▶ _Data to examine_
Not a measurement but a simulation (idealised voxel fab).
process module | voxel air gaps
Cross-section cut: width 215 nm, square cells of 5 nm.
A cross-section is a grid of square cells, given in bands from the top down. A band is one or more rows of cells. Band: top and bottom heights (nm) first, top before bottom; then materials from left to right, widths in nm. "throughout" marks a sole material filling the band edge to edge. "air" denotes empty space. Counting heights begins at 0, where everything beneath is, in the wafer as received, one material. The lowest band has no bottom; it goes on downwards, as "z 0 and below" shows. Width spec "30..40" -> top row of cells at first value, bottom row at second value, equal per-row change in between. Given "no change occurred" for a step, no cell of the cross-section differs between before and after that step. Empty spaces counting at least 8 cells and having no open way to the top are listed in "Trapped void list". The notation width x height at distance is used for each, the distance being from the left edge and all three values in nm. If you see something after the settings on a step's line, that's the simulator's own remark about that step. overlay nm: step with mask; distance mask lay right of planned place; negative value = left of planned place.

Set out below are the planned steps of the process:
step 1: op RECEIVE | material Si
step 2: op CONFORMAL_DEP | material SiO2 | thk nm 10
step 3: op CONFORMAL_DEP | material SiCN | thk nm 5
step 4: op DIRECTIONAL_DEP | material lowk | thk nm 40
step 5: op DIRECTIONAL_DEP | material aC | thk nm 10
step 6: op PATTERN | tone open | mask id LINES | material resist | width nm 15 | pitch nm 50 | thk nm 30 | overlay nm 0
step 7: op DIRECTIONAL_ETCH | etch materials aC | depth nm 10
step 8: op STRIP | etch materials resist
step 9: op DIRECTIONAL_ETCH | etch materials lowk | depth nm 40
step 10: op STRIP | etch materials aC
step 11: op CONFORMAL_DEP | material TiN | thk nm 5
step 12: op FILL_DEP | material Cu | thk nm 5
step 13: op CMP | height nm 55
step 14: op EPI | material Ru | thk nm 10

▶ _Activity_
Take the lines from the top of the data through the one that contains "Cross-section cut: width" and copy them exactly, leaving out every line after it.

▶ _Answer space_
Not a measurement but a simulation (idealised voxel fab).
process module | voxel air gaps
Cross-section cut: width 215 nm, square cells of 5 nm.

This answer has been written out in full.